▼

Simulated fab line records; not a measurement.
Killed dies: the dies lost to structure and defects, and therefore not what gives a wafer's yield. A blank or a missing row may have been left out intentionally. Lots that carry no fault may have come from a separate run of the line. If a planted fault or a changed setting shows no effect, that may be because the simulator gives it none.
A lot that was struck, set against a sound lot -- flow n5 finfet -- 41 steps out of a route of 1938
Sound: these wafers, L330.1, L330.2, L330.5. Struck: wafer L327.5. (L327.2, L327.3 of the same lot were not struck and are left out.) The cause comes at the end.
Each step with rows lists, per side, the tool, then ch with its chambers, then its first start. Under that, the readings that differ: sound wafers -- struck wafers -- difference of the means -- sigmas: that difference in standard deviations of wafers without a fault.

▲

From the first line to the last, copy the records without alteration.

Simulated fab line records; not a measurement.
Killed dies: the dies lost to structure and defects, and therefore not what gives a wafer's yield. A blank or a missing row may have been left out intentionally. Lots that carry no fault may have come from a separate run of the line. If a planted fault or a changed setting shows no effect, that may be because the simulator gives it none.
A lot that was struck, set against a sound lot -- flow n5 finfet -- 41 steps out of a route of 1938
Sound: these wafers, L330.1, L330.2, L330.5. Struck: wafer L327.5. (L327.2, L327.3 of the same lot were not struck and are left out.) The cause comes at the end.
Each step with rows lists, per side, the tool, then ch with its chambers, then its first start. Under that, the readings that differ: sound wafers -- struck wafers -- difference of the means -- sigmas: that difference in standard deviations of wafers without a fault.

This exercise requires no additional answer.